....

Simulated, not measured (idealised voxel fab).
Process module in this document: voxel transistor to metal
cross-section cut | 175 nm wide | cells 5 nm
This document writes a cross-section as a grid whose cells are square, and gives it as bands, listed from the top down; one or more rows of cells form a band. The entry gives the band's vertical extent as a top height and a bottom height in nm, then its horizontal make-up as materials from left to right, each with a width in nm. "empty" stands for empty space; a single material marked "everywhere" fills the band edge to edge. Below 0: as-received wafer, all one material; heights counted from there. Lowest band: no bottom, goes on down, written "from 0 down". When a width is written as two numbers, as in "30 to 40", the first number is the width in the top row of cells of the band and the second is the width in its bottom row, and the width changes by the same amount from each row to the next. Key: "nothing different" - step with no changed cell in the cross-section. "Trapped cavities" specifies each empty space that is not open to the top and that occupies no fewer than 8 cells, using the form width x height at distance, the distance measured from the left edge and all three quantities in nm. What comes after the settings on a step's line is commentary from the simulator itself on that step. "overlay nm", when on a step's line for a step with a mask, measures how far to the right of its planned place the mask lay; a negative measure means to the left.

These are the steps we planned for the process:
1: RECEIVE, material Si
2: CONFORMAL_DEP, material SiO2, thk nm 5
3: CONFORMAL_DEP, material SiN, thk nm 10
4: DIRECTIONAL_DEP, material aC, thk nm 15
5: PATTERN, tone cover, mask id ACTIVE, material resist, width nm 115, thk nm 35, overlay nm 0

....

**Task item**.
The answer must be an exact copy of every entry.

**Exercise answer**.
Simulated, not measured (idealised voxel fab).
Process module in this document: voxel transistor to metal
cross-section cut | 175 nm wide | cells 5 nm
This document writes a cross-section as a grid whose cells are square, and gives it as bands, listed from the top down; one or more rows of cells form a band. The entry gives the band's vertical extent as a top height and a bottom height in nm, then its horizontal make-up as materials from left to right, each with a width in nm. "empty" stands for empty space; a single material marked "everywhere" fills the band edge to edge. Below 0: as-received wafer, all one material; heights counted from there. Lowest band: no bottom, goes on down, written "from 0 down". When a width is written as two numbers, as in "30 to 40", the first number is the width in the top row of cells of the band and the second is the width in its bottom row, and the width changes by the same amount from each row to the next. Key: "nothing different" - step with no changed cell in the cross-section. "Trapped cavities" specifies each empty space that is not open to the top and that occupies no fewer than 8 cells, using the form width x height at distance, the distance measured from the left edge and all three quantities in nm. What comes after the settings on a step's line is commentary from the simulator itself on that step. "overlay nm", when on a step's line for a step with a mask, measures how far to the right of its planned place the mask lay; a negative measure means to the left.

These are the steps we planned for the process:
1: RECEIVE, material Si
2: CONFORMAL_DEP, material SiO2, thk nm 5
3: CONFORMAL_DEP, material SiN, thk nm 10
4: DIRECTIONAL_DEP, material aC, thk nm 15
5: PATTERN, tone cover, mask id ACTIVE, material resist, width nm 115, thk nm 35, overlay nm 0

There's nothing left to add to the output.